◇ ◇ ◇
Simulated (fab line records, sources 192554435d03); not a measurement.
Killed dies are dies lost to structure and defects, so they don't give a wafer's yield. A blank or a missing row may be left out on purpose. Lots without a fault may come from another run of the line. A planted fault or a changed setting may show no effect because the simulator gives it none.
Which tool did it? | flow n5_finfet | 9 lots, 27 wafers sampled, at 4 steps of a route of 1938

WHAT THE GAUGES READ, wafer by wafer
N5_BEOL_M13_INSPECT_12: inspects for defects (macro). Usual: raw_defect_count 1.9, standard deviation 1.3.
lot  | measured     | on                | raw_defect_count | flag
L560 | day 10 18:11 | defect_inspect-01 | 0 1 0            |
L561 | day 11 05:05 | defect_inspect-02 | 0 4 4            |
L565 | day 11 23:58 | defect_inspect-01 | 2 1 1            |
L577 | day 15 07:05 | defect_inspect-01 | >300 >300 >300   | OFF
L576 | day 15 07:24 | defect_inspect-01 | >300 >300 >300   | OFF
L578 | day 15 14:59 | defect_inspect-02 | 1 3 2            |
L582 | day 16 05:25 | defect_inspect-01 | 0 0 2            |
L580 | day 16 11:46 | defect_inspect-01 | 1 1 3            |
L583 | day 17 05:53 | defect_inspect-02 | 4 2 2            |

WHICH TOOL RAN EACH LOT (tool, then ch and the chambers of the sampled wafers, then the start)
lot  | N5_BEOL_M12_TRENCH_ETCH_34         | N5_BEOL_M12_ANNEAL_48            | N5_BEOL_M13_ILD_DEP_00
◇ ◇ ◇

• [ACTIVITY]: Copy all the records above exactly, missing none.

• [RESPONSE AREA]:
Simulated (fab line records, sources 192554435d03); not a measurement.
Killed dies are dies lost to structure and defects, so they don't give a wafer's yield. A blank or a missing row may be left out on purpose. Lots without a fault may come from another run of the line. A planted fault or a changed setting may show no effect because the simulator gives it none.
Which tool did it? | flow n5_finfet | 9 lots, 27 wafers sampled, at 4 steps of a route of 1938

WHAT THE GAUGES READ, wafer by wafer
N5_BEOL_M13_INSPECT_12: inspects for defects (macro). Usual: raw_defect_count 1.9, standard deviation 1.3.
lot  | measured     | on                | raw_defect_count | flag
L560 | day 10 18:11 | defect_inspect-01 | 0 1 0            |
L561 | day 11 05:05 | defect_inspect-02 | 0 4 4            |
L565 | day 11 23:58 | defect_inspect-01 | 2 1 1            |
L577 | day 15 07:05 | defect_inspect-01 | >300 >300 >300   | OFF
L576 | day 15 07:24 | defect_inspect-01 | >300 >300 >300   | OFF
L578 | day 15 14:59 | defect_inspect-02 | 1 3 2            |
L582 | day 16 05:25 | defect_inspect-01 | 0 0 2            |
L580 | day 16 11:46 | defect_inspect-01 | 1 1 3            |
L583 | day 17 05:53 | defect_inspect-02 | 4 2 2            |

WHICH TOOL RAN EACH LOT (tool, then ch and the chambers of the sampled wafers, then the start)
lot  | N5_BEOL_M12_TRENCH_ETCH_34         | N5_BEOL_M12_ANNEAL_48            | N5_BEOL_M13_ILD_DEP_00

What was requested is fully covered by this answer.